Look below for the line containing "the process plan**"; from there, print each line exactly up to and including the line containing "4: op PATTERN", and stop.

◆ ◆ ◆
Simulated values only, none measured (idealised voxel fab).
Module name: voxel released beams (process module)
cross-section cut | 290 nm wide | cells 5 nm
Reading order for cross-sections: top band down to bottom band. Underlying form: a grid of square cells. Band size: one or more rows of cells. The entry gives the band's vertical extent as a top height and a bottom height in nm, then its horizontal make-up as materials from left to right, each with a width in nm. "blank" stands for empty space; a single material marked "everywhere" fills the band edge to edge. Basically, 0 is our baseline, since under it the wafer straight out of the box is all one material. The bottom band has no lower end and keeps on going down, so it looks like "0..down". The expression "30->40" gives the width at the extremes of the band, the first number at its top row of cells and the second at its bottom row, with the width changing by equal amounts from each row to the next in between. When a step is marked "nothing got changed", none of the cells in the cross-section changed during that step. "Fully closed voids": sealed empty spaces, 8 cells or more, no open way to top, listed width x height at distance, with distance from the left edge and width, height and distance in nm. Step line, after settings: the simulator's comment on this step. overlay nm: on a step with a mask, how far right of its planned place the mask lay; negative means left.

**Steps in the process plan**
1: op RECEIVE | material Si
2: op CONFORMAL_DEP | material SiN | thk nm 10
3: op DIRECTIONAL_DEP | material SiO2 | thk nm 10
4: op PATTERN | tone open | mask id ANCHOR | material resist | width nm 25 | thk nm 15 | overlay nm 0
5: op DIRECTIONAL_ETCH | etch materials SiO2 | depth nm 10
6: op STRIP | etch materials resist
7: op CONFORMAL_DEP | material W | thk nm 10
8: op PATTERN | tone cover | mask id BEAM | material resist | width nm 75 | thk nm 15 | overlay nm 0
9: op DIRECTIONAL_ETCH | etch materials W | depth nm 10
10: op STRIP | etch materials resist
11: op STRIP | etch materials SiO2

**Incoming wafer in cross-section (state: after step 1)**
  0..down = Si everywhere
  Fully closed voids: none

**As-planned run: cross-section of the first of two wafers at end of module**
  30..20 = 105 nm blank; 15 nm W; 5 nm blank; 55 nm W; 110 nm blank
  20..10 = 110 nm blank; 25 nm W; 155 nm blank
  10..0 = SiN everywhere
◆ ◆ ◆

WRITTEN RESPONSE =
**Steps in the process plan**
1: op RECEIVE | material Si
2: op CONFORMAL_DEP | material SiN | thk nm 10
3: op DIRECTIONAL_DEP | material SiO2 | thk nm 10
4: op PATTERN | tone open | mask id ANCHOR | material resist | width nm 25 | thk nm 15 | overlay nm 0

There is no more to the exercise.